[EXERCISE] Please reproduce the records, omitting nothing and changing nothing.

..............................
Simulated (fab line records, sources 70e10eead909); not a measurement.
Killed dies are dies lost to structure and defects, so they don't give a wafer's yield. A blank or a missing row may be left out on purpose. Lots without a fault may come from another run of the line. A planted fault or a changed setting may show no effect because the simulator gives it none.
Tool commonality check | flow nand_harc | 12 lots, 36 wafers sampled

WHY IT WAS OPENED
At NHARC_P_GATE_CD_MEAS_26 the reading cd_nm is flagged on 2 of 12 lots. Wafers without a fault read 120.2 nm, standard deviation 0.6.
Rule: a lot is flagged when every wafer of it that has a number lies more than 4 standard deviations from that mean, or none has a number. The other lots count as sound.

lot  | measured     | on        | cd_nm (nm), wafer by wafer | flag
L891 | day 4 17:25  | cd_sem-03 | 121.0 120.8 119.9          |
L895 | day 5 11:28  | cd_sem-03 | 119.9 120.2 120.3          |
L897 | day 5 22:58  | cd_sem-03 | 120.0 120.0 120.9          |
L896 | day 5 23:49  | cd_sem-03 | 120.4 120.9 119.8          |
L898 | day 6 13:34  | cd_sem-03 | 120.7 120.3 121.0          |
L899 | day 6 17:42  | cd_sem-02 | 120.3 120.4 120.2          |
..............................

[WRITTEN RESPONSE]
Simulated (fab line records, sources 70e10eead909); not a measurement.
Killed dies are dies lost to structure and defects, so they don't give a wafer's yield. A blank or a missing row may be left out on purpose. Lots without a fault may come from another run of the line. A planted fault or a changed setting may show no effect because the simulator gives it none.
Tool commonality check | flow nand_harc | 12 lots, 36 wafers sampled

WHY IT WAS OPENED
At NHARC_P_GATE_CD_MEAS_26 the reading cd_nm is flagged on 2 of 12 lots. Wafers without a fault read 120.2 nm, standard deviation 0.6.
Rule: a lot is flagged when every wafer of it that has a number lies more than 4 standard deviations from that mean, or none has a number. The other lots count as sound.

lot  | measured     | on        | cd_nm (nm), wafer by wafer | flag
L891 | day 4 17:25  | cd_sem-03 | 121.0 120.8 119.9          |
L895 | day 5 11:28  | cd_sem-03 | 119.9 120.2 120.3          |
L897 | day 5 22:58  | cd_sem-03 | 120.0 120.0 120.9          |
L896 | day 5 23:49  | cd_sem-03 | 120.4 120.9 119.8          |
L898 | day 6 13:34  | cd_sem-03 | 120.7 120.3 121.0          |
L899 | day 6 17:42  | cd_sem-02 | 120.3 120.4 120.2          |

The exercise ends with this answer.